Taking the entries below from the top, restate each line exactly and end with the line containing "THE REASON FOR OPENING IT".

======== EXCERPTED RECORDS ========

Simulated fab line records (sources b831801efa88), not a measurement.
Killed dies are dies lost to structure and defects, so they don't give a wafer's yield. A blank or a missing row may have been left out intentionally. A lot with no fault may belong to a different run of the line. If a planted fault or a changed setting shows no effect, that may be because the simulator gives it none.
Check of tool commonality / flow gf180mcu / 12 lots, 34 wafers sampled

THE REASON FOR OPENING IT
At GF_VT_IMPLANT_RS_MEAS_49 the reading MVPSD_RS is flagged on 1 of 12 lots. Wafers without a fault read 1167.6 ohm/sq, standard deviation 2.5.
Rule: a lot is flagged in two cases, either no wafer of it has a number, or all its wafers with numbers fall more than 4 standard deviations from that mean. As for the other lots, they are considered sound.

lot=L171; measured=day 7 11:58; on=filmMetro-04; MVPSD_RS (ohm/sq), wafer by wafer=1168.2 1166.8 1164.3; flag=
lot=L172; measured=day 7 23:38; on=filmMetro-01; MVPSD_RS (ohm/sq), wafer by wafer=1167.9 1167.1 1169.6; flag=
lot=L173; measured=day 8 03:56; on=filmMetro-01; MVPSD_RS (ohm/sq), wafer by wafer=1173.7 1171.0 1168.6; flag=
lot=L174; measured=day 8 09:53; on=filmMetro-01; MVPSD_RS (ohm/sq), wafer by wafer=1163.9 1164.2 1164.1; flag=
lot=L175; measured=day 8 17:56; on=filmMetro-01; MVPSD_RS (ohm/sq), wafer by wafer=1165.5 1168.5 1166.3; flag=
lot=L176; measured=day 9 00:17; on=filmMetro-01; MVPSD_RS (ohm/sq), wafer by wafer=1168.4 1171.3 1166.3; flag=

========

TASK SOLUTION:
Simulated fab line records (sources b831801efa88), not a measurement.
Killed dies are dies lost to structure and defects, so they don't give a wafer's yield. A blank or a missing row may have been left out intentionally. A lot with no fault may belong to a different run of the line. If a planted fault or a changed setting shows no effect, that may be because the simulator gives it none.
Check of tool commonality / flow gf180mcu / 12 lots, 34 wafers sampled

THE REASON FOR OPENING IT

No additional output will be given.